-- Work task --
From the data that follows, print exactly the lines starting at the one containing "to measure: half-height" and ending at the one containing "done, result = 17.7"; include both of them and nothing more.

-- Provided material --
──────

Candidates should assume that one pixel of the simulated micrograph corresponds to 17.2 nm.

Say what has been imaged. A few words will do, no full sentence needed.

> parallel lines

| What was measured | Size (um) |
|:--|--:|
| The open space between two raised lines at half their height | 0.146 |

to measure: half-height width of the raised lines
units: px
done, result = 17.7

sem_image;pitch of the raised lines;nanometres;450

──────

-- Exercise answer --
to measure: half-height width of the raised lines
units: px
done, result = 17.7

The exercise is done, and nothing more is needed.